• **PROVIDED INFORMATION**:
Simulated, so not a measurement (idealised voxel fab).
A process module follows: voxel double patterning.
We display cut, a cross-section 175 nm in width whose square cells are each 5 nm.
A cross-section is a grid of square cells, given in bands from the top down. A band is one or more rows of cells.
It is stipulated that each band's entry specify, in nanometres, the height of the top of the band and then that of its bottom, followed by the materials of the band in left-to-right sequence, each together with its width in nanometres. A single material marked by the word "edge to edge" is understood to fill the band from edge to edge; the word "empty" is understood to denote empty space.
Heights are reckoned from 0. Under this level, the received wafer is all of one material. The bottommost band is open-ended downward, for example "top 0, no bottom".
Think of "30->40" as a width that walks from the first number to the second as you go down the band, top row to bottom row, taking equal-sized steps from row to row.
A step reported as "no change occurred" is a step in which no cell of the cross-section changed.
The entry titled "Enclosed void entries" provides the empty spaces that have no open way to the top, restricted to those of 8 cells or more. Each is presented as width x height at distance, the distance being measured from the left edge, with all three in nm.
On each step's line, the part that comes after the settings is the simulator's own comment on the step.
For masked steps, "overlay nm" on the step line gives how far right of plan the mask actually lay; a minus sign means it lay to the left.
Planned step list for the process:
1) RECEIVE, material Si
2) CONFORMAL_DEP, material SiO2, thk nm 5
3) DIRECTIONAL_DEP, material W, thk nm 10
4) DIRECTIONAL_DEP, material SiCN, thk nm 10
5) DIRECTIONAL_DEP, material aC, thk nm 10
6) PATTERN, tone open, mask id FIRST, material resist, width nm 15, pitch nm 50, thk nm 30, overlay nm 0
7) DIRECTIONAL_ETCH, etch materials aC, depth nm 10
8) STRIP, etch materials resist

• **WORK TASK**: Start to finish, give the listing again exactly.

• **TASK RESULT**:
Simulated, so not a measurement (idealised voxel fab).
A process module follows: voxel double patterning.
We display cut, a cross-section 175 nm in width whose square cells are each 5 nm.
A cross-section is a grid of square cells, given in bands from the top down. A band is one or more rows of cells.
It is stipulated that each band's entry specify, in nanometres, the height of the top of the band and then that of its bottom, followed by the materials of the band in left-to-right sequence, each together with its width in nanometres. A single material marked by the word "edge to edge" is understood to fill the band from edge to edge; the word "empty" is understood to denote empty space.
Heights are reckoned from 0. Under this level, the received wafer is all of one material. The bottommost band is open-ended downward, for example "top 0, no bottom".
Think of "30->40" as a width that walks from the first number to the second as you go down the band, top row to bottom row, taking equal-sized steps from row to row.
A step reported as "no change occurred" is a step in which no cell of the cross-section changed.
The entry titled "Enclosed void entries" provides the empty spaces that have no open way to the top, restricted to those of 8 cells or more. Each is presented as width x height at distance, the distance being measured from the left edge, with all three in nm.
On each step's line, the part that comes after the settings is the simulator's own comment on the step.
For masked steps, "overlay nm" on the step line gives how far right of plan the mask actually lay; a minus sign means it lay to the left.
Planned step list for the process:
1) RECEIVE, material Si
2) CONFORMAL_DEP, material SiO2, thk nm 5
3) DIRECTIONAL_DEP, material W, thk nm 10
4) DIRECTIONAL_DEP, material SiCN, thk nm 10
5) DIRECTIONAL_DEP, material aC, thk nm 10
6) PATTERN, tone open, mask id FIRST, material resist, width nm 15, pitch nm 50, thk nm 30, overlay nm 0
7) DIRECTIONAL_ETCH, etch materials aC, depth nm 10
8) STRIP, etch materials resist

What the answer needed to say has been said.